The lines from the start of the data through the line containing "Study the electron" are to be reproduced exactly, both ends included.

....................
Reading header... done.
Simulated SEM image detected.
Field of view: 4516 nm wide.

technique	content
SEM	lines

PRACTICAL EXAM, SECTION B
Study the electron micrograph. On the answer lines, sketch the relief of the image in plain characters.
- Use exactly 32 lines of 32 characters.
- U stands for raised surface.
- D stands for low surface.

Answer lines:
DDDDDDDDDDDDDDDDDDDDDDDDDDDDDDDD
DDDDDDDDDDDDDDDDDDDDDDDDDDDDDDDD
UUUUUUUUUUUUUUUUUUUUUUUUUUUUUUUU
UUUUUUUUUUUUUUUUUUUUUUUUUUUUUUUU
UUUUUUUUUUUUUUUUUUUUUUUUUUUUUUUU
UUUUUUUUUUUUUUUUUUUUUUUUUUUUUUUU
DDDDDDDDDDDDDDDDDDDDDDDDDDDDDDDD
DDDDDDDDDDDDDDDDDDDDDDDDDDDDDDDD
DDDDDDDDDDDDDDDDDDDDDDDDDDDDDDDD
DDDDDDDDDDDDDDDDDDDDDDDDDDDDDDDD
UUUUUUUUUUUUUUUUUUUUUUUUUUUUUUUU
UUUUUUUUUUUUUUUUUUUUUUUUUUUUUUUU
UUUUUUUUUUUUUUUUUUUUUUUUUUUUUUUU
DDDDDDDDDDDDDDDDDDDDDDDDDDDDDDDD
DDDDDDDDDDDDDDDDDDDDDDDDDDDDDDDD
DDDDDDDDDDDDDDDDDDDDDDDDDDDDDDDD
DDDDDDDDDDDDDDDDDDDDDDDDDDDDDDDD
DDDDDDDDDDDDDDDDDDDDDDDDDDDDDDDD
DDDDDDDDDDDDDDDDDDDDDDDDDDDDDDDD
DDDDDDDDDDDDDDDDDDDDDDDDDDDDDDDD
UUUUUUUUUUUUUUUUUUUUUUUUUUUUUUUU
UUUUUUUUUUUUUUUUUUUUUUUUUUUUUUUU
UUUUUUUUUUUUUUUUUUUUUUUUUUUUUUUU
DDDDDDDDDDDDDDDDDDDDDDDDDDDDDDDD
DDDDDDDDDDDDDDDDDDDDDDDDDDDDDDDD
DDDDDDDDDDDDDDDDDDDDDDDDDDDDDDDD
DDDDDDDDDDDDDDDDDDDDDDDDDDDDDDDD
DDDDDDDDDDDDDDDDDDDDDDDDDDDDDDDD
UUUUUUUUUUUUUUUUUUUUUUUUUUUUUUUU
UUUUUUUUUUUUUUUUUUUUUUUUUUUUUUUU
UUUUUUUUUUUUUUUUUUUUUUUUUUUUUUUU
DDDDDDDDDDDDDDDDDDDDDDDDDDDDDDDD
....................

YOUR RESPONSE:
Reading header... done.
Simulated SEM image detected.
Field of view: 4516 nm wide.

technique	content
SEM	lines

PRACTICAL EXAM, SECTION B
Study the electron micrograph. On the answer lines, sketch the relief of the image in plain characters.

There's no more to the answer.